__Brief__.
Please print all of the records that follow with nothing altered.

══ Material provided

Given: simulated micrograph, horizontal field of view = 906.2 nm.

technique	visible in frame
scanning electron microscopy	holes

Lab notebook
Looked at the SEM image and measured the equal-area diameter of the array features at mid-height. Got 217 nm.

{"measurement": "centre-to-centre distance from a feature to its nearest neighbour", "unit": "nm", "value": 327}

════

__Result__.
Given: simulated micrograph, horizontal field of view = 906.2 nm.

technique	visible in frame
scanning electron microscopy	holes

Lab notebook
Looked at the SEM image and measured the equal-area diameter of the array features at mid-height. Got 217 nm.

{"measurement": "centre-to-centre distance from a feature to its nearest neighbour", "unit": "nm", "value": 327}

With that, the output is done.